- _Provided data_
--- --- ---
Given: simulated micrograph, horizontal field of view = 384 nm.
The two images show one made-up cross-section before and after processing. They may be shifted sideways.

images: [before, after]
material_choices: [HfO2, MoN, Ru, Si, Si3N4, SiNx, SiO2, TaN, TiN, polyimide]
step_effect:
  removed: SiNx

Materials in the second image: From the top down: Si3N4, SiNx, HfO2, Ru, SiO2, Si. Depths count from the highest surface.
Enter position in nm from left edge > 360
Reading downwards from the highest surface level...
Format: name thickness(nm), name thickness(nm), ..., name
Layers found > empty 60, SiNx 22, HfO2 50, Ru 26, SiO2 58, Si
--- --- ---

Every line of the material above should be repeated exactly.

Given: simulated micrograph, horizontal field of view = 384 nm.
The two images show one made-up cross-section before and after processing. They may be shifted sideways.

images: [before, after]
material_choices: [HfO2, MoN, Ru, Si, Si3N4, SiNx, SiO2, TaN, TiN, polyimide]
step_effect:
  removed: SiNx

Materials in the second image: From the top down: Si3N4, SiNx, HfO2, Ru, SiO2, Si. Depths count from the highest surface.
Enter position in nm from left edge > 360
Reading downwards from the highest surface level...
Format: name thickness(nm), name thickness(nm), ..., name
Layers found > empty 60, SiNx 22, HfO2 50, Ru 26, SiO2 58, Si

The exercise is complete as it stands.